• _DATA FOR ANALYSIS_:
◆ ◆ ◆

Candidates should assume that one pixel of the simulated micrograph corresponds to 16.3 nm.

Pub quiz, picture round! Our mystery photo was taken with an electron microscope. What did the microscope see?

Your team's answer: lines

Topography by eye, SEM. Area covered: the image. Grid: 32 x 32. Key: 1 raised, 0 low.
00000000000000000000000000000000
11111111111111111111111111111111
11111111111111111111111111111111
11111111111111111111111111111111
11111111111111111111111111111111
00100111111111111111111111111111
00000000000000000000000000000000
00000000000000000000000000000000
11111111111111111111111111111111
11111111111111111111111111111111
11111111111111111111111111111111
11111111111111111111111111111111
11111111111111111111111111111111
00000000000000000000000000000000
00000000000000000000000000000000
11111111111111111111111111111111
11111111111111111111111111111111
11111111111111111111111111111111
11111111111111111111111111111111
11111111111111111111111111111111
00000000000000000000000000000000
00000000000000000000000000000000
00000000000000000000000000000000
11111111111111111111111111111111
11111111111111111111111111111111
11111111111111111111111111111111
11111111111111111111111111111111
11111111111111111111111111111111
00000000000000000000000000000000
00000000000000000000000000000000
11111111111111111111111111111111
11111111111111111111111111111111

◆ ◆ ◆

• _WORK ITEM_: Print, unaltered, every line from the beginning of the material down to the line with "Your team's answer: lines".

• _RESPONSE_:
Candidates should assume that one pixel of the simulated micrograph corresponds to 16.3 nm.

Pub quiz, picture round! Our mystery photo was taken with an electron microscope. What did the microscope see?

Your team's answer: lines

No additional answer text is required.